TASK ITEM:
Quote verbatim the span of lines that begins the listing below and closes with the line containing "depth_nm: mean etch".

DATASET CONTENT:
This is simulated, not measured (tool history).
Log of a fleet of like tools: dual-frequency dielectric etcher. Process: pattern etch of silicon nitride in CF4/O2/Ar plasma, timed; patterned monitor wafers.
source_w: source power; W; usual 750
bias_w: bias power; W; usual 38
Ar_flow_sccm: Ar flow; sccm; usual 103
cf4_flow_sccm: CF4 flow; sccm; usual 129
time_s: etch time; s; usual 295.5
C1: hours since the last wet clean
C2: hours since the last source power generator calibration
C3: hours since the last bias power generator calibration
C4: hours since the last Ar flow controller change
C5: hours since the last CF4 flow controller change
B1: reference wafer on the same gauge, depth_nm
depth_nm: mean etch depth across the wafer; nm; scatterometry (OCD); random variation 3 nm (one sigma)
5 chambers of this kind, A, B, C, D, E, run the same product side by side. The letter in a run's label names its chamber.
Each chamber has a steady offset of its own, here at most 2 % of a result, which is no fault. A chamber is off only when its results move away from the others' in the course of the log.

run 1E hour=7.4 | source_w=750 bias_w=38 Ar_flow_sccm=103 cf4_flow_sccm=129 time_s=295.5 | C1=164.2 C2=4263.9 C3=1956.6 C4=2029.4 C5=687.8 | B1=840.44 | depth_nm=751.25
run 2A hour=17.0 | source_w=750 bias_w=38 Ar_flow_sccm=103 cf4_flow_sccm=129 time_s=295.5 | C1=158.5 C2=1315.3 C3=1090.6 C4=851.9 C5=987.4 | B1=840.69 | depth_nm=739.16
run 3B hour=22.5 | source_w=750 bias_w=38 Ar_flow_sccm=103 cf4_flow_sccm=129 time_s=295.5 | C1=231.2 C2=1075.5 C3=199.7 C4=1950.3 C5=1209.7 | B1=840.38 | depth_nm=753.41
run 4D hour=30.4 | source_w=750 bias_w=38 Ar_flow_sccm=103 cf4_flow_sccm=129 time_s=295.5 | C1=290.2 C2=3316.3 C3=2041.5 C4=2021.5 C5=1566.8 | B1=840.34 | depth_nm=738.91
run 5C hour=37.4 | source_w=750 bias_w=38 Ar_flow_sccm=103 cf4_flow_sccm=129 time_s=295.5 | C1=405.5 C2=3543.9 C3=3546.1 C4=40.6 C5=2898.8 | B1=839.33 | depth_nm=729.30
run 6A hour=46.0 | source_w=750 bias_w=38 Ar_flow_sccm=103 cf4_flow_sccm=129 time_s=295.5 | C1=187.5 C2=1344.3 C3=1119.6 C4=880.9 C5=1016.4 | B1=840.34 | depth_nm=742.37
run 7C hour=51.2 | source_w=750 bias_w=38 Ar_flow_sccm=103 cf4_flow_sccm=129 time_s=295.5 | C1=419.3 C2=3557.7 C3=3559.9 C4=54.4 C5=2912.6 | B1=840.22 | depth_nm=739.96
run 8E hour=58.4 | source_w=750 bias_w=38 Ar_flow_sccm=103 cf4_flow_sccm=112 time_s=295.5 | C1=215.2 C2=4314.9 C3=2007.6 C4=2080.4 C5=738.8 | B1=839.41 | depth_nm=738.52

EXERCISE SOLUTION:
This is simulated, not measured (tool history).
Log of a fleet of like tools: dual-frequency dielectric etcher. Process: pattern etch of silicon nitride in CF4/O2/Ar plasma, timed; patterned monitor wafers.
source_w: source power; W; usual 750
bias_w: bias power; W; usual 38
Ar_flow_sccm: Ar flow; sccm; usual 103
cf4_flow_sccm: CF4 flow; sccm; usual 129
time_s: etch time; s; usual 295.5
C1: hours since the last wet clean
C2: hours since the last source power generator calibration
C3: hours since the last bias power generator calibration
C4: hours since the last Ar flow controller change
C5: hours since the last CF4 flow controller change
B1: reference wafer on the same gauge, depth_nm
depth_nm: mean etch depth across the wafer; nm; scatterometry (OCD); random variation 3 nm (one sigma)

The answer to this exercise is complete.